_ASSIGNED TASK_
Set down word for word the lines that begin the entries and run through the line containing "Targets: R1 3.83 nm, give or take 0.1 nm". Give nothing further.

****************************************
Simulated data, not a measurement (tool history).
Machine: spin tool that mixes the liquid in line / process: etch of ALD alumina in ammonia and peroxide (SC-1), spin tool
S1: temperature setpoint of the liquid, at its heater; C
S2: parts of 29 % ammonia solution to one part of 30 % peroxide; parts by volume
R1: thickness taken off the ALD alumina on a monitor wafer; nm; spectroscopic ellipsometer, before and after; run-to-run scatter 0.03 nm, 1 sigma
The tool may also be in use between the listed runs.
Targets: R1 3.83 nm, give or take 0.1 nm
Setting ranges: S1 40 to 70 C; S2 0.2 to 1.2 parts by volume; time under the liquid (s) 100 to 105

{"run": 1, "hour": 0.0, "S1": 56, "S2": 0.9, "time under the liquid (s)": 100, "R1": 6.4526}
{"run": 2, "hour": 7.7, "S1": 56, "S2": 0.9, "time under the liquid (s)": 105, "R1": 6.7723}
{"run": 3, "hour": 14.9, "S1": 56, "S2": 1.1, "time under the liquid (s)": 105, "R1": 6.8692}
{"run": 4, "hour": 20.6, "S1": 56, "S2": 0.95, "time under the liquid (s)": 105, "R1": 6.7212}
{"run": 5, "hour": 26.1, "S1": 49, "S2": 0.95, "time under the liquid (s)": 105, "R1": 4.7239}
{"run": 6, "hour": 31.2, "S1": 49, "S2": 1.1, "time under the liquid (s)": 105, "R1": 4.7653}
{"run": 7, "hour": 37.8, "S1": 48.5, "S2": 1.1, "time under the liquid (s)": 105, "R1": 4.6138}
****************************************

_RESPONSE_
Simulated data, not a measurement (tool history).
Machine: spin tool that mixes the liquid in line / process: etch of ALD alumina in ammonia and peroxide (SC-1), spin tool
S1: temperature setpoint of the liquid, at its heater; C
S2: parts of 29 % ammonia solution to one part of 30 % peroxide; parts by volume
R1: thickness taken off the ALD alumina on a monitor wafer; nm; spectroscopic ellipsometer, before and after; run-to-run scatter 0.03 nm, 1 sigma
The tool may also be in use between the listed runs.
Targets: R1 3.83 nm, give or take 0.1 nm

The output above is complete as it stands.